**TASK ITEM**
Find the line with "step 19, PEB (KrF resist, 90 s)" and the line with "[L0 VIA STRIP]" in the entries below; output exactly those two lines, every line between them, and no others.

**DATA**
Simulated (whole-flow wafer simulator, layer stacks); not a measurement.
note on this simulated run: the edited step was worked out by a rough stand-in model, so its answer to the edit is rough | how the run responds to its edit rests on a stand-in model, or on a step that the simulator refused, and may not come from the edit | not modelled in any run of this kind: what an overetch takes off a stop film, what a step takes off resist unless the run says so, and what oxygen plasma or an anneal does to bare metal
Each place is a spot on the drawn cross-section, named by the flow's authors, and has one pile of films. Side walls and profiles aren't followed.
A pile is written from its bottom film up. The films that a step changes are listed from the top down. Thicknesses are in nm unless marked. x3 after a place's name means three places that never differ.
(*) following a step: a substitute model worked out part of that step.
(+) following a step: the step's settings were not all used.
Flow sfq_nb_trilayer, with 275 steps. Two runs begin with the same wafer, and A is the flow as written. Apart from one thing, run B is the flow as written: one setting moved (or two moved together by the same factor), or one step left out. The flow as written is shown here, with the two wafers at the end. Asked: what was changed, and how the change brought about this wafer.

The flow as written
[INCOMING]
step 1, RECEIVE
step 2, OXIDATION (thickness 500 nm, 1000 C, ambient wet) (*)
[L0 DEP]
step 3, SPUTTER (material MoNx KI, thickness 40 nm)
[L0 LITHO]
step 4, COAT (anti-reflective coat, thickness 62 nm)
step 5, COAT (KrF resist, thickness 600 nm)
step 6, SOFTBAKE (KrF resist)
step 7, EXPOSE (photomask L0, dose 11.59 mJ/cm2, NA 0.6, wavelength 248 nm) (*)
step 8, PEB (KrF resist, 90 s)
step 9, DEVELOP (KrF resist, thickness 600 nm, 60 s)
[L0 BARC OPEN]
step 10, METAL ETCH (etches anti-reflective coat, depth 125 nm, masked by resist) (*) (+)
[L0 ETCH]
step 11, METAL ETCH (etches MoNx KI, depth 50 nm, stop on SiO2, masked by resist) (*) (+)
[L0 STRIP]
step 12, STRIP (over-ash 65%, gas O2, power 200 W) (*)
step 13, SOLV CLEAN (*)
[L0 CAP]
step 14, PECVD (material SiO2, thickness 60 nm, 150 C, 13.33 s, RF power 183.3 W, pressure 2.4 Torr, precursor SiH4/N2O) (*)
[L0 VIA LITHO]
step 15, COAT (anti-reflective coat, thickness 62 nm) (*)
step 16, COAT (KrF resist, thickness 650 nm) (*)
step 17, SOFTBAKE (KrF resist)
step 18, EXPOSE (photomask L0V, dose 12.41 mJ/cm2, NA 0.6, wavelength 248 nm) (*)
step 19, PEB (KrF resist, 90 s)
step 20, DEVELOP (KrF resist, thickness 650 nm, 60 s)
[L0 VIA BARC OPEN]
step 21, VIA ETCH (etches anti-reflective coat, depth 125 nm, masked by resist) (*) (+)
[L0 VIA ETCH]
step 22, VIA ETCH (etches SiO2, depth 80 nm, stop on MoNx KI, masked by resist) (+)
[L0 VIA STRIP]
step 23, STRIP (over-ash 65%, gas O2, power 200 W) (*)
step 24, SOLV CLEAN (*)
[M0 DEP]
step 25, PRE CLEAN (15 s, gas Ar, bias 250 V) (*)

**WORKED SOLUTION**
step 19, PEB (KrF resist, 90 s)
step 20, DEVELOP (KrF resist, thickness 650 nm, 60 s)
[L0 VIA BARC OPEN]
step 21, VIA ETCH (etches anti-reflective coat, depth 125 nm, masked by resist) (*) (+)
[L0 VIA ETCH]
step 22, VIA ETCH (etches SiO2, depth 80 nm, stop on MoNx KI, masked by resist) (+)
[L0 VIA STRIP]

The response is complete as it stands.